Return, word for word, the lines of the listing below from the one with "10,1457.7,5,37,1,69.77" through the one with "19,2932.1,2.33,56,2.58,176.37", and no other lines.

● ● ● ● ● ● ●

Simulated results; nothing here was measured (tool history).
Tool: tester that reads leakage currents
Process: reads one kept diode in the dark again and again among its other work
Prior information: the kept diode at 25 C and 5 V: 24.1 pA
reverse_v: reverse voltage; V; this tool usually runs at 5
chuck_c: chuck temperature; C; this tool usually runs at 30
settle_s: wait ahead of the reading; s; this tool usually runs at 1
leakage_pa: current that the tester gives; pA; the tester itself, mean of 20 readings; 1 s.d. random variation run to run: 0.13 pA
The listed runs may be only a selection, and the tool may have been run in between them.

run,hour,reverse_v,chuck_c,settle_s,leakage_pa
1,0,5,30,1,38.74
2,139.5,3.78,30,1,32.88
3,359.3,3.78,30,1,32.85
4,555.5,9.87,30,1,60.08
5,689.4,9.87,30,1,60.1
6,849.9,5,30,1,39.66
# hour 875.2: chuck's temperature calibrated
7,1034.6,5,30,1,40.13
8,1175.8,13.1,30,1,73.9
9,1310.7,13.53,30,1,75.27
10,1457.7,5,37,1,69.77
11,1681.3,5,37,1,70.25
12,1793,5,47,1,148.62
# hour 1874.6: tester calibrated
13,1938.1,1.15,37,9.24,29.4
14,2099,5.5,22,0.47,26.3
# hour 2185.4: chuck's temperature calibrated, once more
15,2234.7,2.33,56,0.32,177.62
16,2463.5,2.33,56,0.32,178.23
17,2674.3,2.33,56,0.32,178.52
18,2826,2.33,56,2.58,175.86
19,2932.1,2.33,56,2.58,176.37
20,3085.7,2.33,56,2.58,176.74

● ● ● ● ● ● ●

**Reply:**
10,1457.7,5,37,1,69.77
11,1681.3,5,37,1,70.25
12,1793,5,47,1,148.62
# hour 1874.6: tester calibrated
13,1938.1,1.15,37,9.24,29.4
14,2099,5.5,22,0.47,26.3
# hour 2185.4: chuck's temperature calibrated, once more
15,2234.7,2.33,56,0.32,177.62
16,2463.5,2.33,56,0.32,178.23
17,2674.3,2.33,56,0.32,178.52
18,2826,2.33,56,2.58,175.86
19,2932.1,2.33,56,2.58,176.37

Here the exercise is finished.